- Brief -
Needed from the data below: every line from the one with "The process module" up to and including the one with "Square cells in", repeated exactly and with nothing else.

START Source material

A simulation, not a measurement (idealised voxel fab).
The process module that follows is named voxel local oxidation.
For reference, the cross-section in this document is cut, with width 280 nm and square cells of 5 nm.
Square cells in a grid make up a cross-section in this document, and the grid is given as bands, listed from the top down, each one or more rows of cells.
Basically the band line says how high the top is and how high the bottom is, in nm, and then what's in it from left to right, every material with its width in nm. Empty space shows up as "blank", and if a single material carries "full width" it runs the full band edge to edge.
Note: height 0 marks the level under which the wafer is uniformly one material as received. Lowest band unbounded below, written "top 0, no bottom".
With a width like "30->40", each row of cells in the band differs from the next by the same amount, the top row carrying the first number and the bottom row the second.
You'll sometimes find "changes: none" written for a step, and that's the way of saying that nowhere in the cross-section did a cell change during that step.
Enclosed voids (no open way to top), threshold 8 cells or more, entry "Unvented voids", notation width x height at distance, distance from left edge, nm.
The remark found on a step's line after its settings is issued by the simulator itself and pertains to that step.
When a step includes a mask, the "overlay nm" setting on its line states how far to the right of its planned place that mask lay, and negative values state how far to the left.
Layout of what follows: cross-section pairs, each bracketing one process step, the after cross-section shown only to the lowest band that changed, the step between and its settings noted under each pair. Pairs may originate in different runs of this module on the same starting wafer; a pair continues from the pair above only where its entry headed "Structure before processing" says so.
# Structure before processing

END Source material

- Worked solution -
The process module that follows is named voxel local oxidation.
For reference, the cross-section in this document is cut, with width 280 nm and square cells of 5 nm.
Square cells in a grid make up a cross-section in this document, and the grid is given as bands, listed from the top down, each one or more rows of cells.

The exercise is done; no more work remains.